Supplied records |
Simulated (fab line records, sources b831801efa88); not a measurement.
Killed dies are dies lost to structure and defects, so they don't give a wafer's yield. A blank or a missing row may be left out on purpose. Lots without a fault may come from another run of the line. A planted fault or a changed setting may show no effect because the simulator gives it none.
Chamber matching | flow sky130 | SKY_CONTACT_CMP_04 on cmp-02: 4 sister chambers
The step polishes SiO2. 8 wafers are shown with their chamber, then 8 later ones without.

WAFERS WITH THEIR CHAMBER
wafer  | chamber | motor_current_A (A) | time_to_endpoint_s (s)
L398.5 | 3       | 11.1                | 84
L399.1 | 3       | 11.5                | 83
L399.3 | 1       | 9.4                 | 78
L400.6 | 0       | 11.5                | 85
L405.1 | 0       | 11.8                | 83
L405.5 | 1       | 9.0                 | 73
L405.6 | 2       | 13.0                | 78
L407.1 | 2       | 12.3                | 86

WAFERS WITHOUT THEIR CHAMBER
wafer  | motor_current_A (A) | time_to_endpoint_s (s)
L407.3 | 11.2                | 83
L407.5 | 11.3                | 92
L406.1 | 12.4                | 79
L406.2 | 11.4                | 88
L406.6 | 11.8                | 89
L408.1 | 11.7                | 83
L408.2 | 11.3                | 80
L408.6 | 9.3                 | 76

Assignment | With the line that has "WAFERS WITHOUT THEIR CHAMBER" as the first and the line that has "L408.2 | 11.3" as the last, repeat exactly that run of lines above and no more.

Response |
WAFERS WITHOUT THEIR CHAMBER
wafer  | motor_current_A (A) | time_to_endpoint_s (s)
L407.3 | 11.2                | 83
L407.5 | 11.3                | 92
L406.1 | 12.4                | 79
L406.2 | 11.4                | 88
L406.6 | 11.8                | 89
L408.1 | 11.7                | 83
L408.2 | 11.3                | 80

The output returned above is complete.